_Action item:_
Please print out every entry below, verbatim.

_Dataset:_
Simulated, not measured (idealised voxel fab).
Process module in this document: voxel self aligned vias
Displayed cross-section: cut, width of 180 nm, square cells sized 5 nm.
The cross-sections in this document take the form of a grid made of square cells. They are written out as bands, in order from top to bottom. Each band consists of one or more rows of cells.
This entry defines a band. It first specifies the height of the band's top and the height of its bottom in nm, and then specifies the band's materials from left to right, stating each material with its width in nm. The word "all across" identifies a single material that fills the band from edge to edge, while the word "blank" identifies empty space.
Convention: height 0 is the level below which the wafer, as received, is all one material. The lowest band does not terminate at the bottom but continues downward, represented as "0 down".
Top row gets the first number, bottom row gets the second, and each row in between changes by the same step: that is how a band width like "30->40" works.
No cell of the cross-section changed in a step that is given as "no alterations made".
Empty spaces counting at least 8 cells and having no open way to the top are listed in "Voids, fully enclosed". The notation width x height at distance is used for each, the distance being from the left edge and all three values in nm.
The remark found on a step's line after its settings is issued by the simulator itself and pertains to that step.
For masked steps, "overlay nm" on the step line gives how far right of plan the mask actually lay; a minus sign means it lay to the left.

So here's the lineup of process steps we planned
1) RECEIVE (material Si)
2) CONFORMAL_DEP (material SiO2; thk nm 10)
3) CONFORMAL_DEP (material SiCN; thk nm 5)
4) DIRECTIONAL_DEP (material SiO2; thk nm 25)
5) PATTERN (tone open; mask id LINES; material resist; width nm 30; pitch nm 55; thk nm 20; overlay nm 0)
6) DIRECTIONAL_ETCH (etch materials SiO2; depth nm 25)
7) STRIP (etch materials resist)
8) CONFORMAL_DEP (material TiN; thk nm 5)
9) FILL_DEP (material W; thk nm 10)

_Worked solution:_
Simulated, not measured (idealised voxel fab).
Process module in this document: voxel self aligned vias
Displayed cross-section: cut, width of 180 nm, square cells sized 5 nm.
The cross-sections in this document take the form of a grid made of square cells. They are written out as bands, in order from top to bottom. Each band consists of one or more rows of cells.
This entry defines a band. It first specifies the height of the band's top and the height of its bottom in nm, and then specifies the band's materials from left to right, stating each material with its width in nm. The word "all across" identifies a single material that fills the band from edge to edge, while the word "blank" identifies empty space.
Convention: height 0 is the level below which the wafer, as received, is all one material. The lowest band does not terminate at the bottom but continues downward, represented as "0 down".
Top row gets the first number, bottom row gets the second, and each row in between changes by the same step: that is how a band width like "30->40" works.
No cell of the cross-section changed in a step that is given as "no alterations made".
Empty spaces counting at least 8 cells and having no open way to the top are listed in "Voids, fully enclosed". The notation width x height at distance is used for each, the distance being from the left edge and all three values in nm.
The remark found on a step's line after its settings is issued by the simulator itself and pertains to that step.
For masked steps, "overlay nm" on the step line gives how far right of plan the mask actually lay; a minus sign means it lay to the left.

So here's the lineup of process steps we planned
1) RECEIVE (material Si)
2) CONFORMAL_DEP (material SiO2; thk nm 10)
3) CONFORMAL_DEP (material SiCN; thk nm 5)
4) DIRECTIONAL_DEP (material SiO2; thk nm 25)
5) PATTERN (tone open; mask id LINES; material resist; width nm 30; pitch nm 55; thk nm 20; overlay nm 0)
6) DIRECTIONAL_ETCH (etch materials SiO2; depth nm 25)
7) STRIP (etch materials resist)
8) CONFORMAL_DEP (material TiN; thk nm 5)
9) FILL_DEP (material W; thk nm 10)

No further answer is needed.